▶ [BRIEF]: A verbatim reprint of the records below is what this exercise asks for.

▶ [PROVIDED INFORMATION]:
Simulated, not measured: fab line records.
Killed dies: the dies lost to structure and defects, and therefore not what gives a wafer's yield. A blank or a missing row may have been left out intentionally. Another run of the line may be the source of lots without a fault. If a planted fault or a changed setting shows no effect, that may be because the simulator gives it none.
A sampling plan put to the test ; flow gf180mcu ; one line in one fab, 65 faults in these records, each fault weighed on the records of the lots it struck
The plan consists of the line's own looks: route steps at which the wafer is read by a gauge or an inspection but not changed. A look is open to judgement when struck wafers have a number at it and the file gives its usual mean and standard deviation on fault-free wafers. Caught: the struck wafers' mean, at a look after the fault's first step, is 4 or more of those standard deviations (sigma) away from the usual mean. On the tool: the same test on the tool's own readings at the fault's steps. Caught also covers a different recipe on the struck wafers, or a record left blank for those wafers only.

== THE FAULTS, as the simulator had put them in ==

▶ [WORKED SOLUTION]:
Simulated, not measured: fab line records.
Killed dies: the dies lost to structure and defects, and therefore not what gives a wafer's yield. A blank or a missing row may have been left out intentionally. Another run of the line may be the source of lots without a fault. If a planted fault or a changed setting shows no effect, that may be because the simulator gives it none.
A sampling plan put to the test ; flow gf180mcu ; one line in one fab, 65 faults in these records, each fault weighed on the records of the lots it struck
The plan consists of the line's own looks: route steps at which the wafer is read by a gauge or an inspection but not changed. A look is open to judgement when struck wafers have a number at it and the file gives its usual mean and standard deviation on fault-free wafers. Caught: the struck wafers' mean, at a look after the fault's first step, is 4 or more of those standard deviations (sigma) away from the usual mean. On the tool: the same test on the tool's own readings at the fault's steps. Caught also covers a different recipe on the struck wafers, or a record left blank for those wafers only.

== THE FAULTS, as the simulator had put them in ==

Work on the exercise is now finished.